From the first line of the records through the line containing "The wafer is", retype every line exactly and nothing else.

======== PROVIDED RECORDS

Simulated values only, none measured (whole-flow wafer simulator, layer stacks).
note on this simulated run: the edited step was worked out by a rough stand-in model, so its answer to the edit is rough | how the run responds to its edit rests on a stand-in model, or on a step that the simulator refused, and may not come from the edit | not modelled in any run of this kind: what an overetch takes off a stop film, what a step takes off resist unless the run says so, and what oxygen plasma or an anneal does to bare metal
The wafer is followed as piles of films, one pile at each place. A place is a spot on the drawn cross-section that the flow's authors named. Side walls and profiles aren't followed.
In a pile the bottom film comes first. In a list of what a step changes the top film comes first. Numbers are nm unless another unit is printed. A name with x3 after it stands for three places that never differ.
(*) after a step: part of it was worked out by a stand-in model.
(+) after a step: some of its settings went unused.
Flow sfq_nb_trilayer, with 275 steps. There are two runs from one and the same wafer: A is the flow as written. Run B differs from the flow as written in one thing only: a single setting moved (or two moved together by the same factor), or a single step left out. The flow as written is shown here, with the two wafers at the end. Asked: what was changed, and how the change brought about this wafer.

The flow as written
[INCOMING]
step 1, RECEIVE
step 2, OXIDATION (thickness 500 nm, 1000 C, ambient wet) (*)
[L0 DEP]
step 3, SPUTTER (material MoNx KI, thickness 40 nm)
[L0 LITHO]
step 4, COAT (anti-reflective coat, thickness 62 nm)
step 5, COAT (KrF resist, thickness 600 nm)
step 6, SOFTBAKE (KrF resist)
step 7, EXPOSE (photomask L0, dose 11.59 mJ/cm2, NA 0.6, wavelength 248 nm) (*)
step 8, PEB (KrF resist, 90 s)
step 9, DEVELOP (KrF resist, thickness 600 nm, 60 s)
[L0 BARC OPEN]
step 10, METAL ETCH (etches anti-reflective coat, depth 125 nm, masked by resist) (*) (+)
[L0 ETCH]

================

SOLUTION
Simulated values only, none measured (whole-flow wafer simulator, layer stacks).
note on this simulated run: the edited step was worked out by a rough stand-in model, so its answer to the edit is rough | how the run responds to its edit rests on a stand-in model, or on a step that the simulator refused, and may not come from the edit | not modelled in any run of this kind: what an overetch takes off a stop film, what a step takes off resist unless the run says so, and what oxygen plasma or an anneal does to bare metal
The wafer is followed as piles of films, one pile at each place. A place is a spot on the drawn cross-section that the flow's authors named. Side walls and profiles aren't followed.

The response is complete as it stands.